ASSIGNED TASK -> Would you please transcribe, exactly as written, the lines of the entries below starting at the one that holds "Process: makes ozone" and ending at the one that holds "Run 2, hour", both included?

STUDY MATERIAL ->

------------------------

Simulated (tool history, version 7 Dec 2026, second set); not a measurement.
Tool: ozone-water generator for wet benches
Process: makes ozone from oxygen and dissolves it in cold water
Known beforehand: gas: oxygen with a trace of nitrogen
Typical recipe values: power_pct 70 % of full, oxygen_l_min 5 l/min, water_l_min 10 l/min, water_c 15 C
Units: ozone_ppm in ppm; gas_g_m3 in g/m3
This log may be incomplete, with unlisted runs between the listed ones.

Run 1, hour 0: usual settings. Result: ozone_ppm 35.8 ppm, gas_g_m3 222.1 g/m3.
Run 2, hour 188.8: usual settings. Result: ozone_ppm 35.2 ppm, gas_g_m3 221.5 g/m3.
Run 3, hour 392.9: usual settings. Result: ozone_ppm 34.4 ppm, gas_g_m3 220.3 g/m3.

------------------------

REPLY ->
Process: makes ozone from oxygen and dissolves it in cold water
Known beforehand: gas: oxygen with a trace of nitrogen
Typical recipe values: power_pct 70 % of full, oxygen_l_min 5 l/min, water_l_min 10 l/min, water_c 15 C
Units: ozone_ppm in ppm; gas_g_m3 in g/m3
This log may be incomplete, with unlisted runs between the listed ones.

Run 1, hour 0: usual settings. Result: ozone_ppm 35.8 ppm, gas_g_m3 222.1 g/m3.
Run 2, hour 188.8: usual settings. Result: ozone_ppm 35.2 ppm, gas_g_m3 221.5 g/m3.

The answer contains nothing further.